Top of Exercise data
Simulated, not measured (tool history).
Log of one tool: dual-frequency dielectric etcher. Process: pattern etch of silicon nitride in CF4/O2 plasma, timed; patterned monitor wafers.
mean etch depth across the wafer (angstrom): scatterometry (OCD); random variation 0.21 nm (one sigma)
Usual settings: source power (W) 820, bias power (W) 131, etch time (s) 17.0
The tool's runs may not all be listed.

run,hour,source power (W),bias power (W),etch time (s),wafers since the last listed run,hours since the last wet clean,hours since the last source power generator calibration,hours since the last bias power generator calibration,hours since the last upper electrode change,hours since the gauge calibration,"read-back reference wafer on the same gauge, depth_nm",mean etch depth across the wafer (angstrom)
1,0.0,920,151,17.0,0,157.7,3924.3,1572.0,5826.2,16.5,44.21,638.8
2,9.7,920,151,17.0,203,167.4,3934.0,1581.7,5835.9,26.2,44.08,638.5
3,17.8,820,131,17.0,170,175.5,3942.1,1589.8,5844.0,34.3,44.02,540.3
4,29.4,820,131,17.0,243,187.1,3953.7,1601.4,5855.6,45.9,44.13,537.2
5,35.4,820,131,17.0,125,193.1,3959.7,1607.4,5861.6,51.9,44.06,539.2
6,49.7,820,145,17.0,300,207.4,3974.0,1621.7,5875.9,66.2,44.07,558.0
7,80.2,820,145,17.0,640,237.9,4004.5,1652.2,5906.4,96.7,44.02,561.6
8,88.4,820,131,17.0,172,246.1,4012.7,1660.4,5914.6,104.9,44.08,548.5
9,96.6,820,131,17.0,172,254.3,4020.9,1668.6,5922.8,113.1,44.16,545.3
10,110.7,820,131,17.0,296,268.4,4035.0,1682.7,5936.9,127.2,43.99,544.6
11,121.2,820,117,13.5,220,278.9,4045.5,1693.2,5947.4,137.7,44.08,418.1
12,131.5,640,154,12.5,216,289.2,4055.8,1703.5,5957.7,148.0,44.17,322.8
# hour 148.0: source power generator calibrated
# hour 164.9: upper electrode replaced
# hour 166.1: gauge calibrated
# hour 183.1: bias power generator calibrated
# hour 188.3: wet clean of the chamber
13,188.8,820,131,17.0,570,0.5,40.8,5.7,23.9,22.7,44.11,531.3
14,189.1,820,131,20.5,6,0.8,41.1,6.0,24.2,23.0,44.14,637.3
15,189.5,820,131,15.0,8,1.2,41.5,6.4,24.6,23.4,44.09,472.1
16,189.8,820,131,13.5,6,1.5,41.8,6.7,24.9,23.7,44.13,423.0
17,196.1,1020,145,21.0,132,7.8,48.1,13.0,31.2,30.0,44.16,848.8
Bottom of Exercise data

Exact copies of the lines from the start of the data up to the line holding "The tool's runs may not all be listed.", both included, are all that is needed.

* Reply *
Simulated, not measured (tool history).
Log of one tool: dual-frequency dielectric etcher. Process: pattern etch of silicon nitride in CF4/O2 plasma, timed; patterned monitor wafers.
mean etch depth across the wafer (angstrom): scatterometry (OCD); random variation 0.21 nm (one sigma)
Usual settings: source power (W) 820, bias power (W) 131, etch time (s) 17.0
The tool's runs may not all be listed.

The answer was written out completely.